Work item
Only the lines from the start of the entries through the line with "I went through" are wanted; please output them exactly.

Information given
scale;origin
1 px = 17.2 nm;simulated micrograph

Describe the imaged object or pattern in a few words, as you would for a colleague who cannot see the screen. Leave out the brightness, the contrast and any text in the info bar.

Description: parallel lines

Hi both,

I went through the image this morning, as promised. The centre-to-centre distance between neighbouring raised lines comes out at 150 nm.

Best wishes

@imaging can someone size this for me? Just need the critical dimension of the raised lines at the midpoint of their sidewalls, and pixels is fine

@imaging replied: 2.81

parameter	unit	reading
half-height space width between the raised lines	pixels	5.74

Problem solution
scale;origin
1 px = 17.2 nm;simulated micrograph

Describe the imaged object or pattern in a few words, as you would for a colleague who cannot see the screen. Leave out the brightness, the contrast and any text in the info bar.

Description: parallel lines

Hi both,

I went through the image this morning, as promised. The centre-to-centre distance between neighbouring raised lines comes out at 150 nm.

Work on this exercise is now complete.